---- Listed records

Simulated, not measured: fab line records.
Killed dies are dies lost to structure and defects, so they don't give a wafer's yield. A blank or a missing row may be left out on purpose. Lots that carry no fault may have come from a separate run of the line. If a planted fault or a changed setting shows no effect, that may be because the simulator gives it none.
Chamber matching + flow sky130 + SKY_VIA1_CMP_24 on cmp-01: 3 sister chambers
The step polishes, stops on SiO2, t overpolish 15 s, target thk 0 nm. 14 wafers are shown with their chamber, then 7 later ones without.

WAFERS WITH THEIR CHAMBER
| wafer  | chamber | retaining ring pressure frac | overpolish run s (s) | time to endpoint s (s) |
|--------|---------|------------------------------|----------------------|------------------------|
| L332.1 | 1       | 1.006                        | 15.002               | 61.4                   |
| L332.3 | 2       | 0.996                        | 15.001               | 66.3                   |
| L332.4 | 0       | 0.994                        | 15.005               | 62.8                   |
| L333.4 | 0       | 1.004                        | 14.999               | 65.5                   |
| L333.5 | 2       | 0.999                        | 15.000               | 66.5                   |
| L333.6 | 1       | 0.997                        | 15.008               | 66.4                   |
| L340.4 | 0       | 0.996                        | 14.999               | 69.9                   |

--------

_Work task_
Output all of the data exactly as given.

_Expected answer_
Simulated, not measured: fab line records.
Killed dies are dies lost to structure and defects, so they don't give a wafer's yield. A blank or a missing row may be left out on purpose. Lots that carry no fault may have come from a separate run of the line. If a planted fault or a changed setting shows no effect, that may be because the simulator gives it none.
Chamber matching + flow sky130 + SKY_VIA1_CMP_24 on cmp-01: 3 sister chambers
The step polishes, stops on SiO2, t overpolish 15 s, target thk 0 nm. 14 wafers are shown with their chamber, then 7 later ones without.

WAFERS WITH THEIR CHAMBER
| wafer  | chamber | retaining ring pressure frac | overpolish run s (s) | time to endpoint s (s) |
|--------|---------|------------------------------|----------------------|------------------------|
| L332.1 | 1       | 1.006                        | 15.002               | 61.4                   |
| L332.3 | 2       | 0.996                        | 15.001               | 66.3                   |
| L332.4 | 0       | 0.994                        | 15.005               | 62.8                   |
| L333.4 | 0       | 1.004                        | 14.999               | 65.5                   |
| L333.5 | 2       | 0.999                        | 15.000               | 66.5                   |
| L333.6 | 1       | 0.997                        | 15.008               | 66.4                   |
| L340.4 | 0       | 0.996                        | 14.999               | 69.9                   |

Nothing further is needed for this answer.